------ Given information

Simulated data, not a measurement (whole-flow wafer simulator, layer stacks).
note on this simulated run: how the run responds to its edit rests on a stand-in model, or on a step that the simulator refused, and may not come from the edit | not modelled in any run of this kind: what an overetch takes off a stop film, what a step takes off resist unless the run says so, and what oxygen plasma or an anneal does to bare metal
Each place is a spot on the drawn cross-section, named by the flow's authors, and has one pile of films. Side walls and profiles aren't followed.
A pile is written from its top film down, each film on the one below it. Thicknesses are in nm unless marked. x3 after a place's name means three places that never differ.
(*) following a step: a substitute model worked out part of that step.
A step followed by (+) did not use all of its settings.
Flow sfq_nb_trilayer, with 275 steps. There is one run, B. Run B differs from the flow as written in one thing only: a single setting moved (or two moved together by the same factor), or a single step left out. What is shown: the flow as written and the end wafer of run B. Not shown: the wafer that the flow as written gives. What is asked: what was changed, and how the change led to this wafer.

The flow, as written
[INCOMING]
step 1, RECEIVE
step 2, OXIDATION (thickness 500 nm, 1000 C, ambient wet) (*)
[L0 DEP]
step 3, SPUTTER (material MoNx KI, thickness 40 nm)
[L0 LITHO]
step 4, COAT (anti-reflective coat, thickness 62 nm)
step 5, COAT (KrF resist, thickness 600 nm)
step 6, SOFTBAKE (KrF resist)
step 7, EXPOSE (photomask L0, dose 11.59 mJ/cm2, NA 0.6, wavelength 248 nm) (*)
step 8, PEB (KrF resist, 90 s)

------------

#### Required action:
Starting at the line that has "step 6, SOFTBAKE (KrF resist)" in the records above, restate word for word every line until the one that has "step 7, EXPOSE", and include that one as well.

#### Response box:
step 6, SOFTBAKE (KrF resist)
step 7, EXPOSE (photomask L0, dose 11.59 mJ/cm2, NA 0.6, wavelength 248 nm) (*)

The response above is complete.